WORK ORDER – Reproduce word for word the lines between those holding "## FROM THE" and "wafer=L074.3; tool, chamber", inclusive, and nothing else from the data below.

SOURCE MATERIAL –
-- Opening Marker --

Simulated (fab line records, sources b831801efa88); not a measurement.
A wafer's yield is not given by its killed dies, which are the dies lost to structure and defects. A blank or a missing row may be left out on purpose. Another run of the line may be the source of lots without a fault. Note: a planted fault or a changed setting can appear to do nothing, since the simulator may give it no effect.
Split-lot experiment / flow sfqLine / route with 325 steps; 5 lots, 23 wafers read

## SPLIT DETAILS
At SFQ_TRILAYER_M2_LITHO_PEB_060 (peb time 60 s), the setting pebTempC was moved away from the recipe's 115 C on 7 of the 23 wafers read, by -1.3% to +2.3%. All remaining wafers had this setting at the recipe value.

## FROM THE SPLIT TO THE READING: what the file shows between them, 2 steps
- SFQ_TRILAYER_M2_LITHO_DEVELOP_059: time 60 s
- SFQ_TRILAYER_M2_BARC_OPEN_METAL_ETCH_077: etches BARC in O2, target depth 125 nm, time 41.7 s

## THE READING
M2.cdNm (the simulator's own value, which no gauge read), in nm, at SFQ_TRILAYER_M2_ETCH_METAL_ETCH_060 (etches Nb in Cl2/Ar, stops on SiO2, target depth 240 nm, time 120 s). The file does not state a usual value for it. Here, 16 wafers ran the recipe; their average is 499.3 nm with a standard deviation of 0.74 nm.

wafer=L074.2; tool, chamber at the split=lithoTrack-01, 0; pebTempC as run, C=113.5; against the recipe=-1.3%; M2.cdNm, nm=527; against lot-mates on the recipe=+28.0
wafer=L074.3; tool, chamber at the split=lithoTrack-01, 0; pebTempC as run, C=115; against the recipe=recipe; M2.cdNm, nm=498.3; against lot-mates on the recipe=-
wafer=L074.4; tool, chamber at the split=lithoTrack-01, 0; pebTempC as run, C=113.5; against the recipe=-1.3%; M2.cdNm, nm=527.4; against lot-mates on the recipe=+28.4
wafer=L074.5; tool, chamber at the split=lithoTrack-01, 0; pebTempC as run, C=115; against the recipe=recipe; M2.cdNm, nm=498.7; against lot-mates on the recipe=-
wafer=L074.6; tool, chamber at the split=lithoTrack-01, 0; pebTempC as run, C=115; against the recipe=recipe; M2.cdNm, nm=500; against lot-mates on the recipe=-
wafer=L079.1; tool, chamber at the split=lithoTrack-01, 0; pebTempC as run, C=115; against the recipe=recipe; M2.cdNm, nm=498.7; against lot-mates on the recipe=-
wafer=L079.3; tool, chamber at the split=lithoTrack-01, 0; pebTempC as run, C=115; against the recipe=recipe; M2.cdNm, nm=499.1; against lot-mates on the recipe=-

-- Closing Marker --

YOUR RESPONSE –
## FROM THE SPLIT TO THE READING: what the file shows between them, 2 steps
- SFQ_TRILAYER_M2_LITHO_DEVELOP_059: time 60 s
- SFQ_TRILAYER_M2_BARC_OPEN_METAL_ETCH_077: etches BARC in O2, target depth 125 nm, time 41.7 s

## THE READING
M2.cdNm (the simulator's own value, which no gauge read), in nm, at SFQ_TRILAYER_M2_ETCH_METAL_ETCH_060 (etches Nb in Cl2/Ar, stops on SiO2, target depth 240 nm, time 120 s). The file does not state a usual value for it. Here, 16 wafers ran the recipe; their average is 499.3 nm with a standard deviation of 0.74 nm.

wafer=L074.2; tool, chamber at the split=lithoTrack-01, 0; pebTempC as run, C=113.5; against the recipe=-1.3%; M2.cdNm, nm=527; against lot-mates on the recipe=+28.0
wafer=L074.3; tool, chamber at the split=lithoTrack-01, 0; pebTempC as run, C=115; against the recipe=recipe; M2.cdNm, nm=498.3; against lot-mates on the recipe=-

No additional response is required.